=== Work order ===
Please retype the records below exactly, from the first line down to and including the line with "When a width".

=== Data listing ===
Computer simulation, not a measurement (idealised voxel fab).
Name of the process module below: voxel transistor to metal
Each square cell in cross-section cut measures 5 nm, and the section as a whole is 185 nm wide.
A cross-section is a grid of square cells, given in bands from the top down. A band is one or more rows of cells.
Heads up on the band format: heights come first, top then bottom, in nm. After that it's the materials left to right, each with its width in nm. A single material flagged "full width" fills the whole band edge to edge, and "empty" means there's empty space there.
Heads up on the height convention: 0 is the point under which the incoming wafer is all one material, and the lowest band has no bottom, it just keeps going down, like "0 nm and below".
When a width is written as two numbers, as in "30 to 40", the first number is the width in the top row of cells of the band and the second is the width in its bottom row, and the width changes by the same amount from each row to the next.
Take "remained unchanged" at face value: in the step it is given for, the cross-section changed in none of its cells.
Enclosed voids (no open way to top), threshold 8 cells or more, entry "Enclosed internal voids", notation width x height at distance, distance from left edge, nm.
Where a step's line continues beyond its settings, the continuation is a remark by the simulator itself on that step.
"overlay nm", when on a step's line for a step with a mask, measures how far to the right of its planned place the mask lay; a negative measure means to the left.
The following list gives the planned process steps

=== Written response ===
Computer simulation, not a measurement (idealised voxel fab).
Name of the process module below: voxel transistor to metal
Each square cell in cross-section cut measures 5 nm, and the section as a whole is 185 nm wide.
A cross-section is a grid of square cells, given in bands from the top down. A band is one or more rows of cells.
Heads up on the band format: heights come first, top then bottom, in nm. After that it's the materials left to right, each with its width in nm. A single material flagged "full width" fills the whole band edge to edge, and "empty" means there's empty space there.
Heads up on the height convention: 0 is the point under which the incoming wafer is all one material, and the lowest band has no bottom, it just keeps going down, like "0 nm and below".
When a width is written as two numbers, as in "30 to 40", the first number is the width in the top row of cells of the band and the second is the width in its bottom row, and the width changes by the same amount from each row to the next.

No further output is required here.